────────────────
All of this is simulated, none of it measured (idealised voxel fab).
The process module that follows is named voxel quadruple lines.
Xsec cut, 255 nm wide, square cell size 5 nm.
────────────────

**Task item**
Repeat the listing above in full, word for word.

**Exercise output**
All of this is simulated, none of it measured (idealised voxel fab).
The process module that follows is named voxel quadruple lines.
Xsec cut, 255 nm wide, square cell size 5 nm.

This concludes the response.